- [SUPPLIED INFORMATION]:
[Start of section]
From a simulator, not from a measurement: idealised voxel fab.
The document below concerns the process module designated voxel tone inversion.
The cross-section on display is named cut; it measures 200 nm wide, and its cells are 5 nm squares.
[End of section]

Would you copy every line of the material exactly?

From a simulator, not from a measurement: idealised voxel fab.
The document below concerns the process module designated voxel tone inversion.
The cross-section on display is named cut; it measures 200 nm wide, and its cells are 5 nm squares.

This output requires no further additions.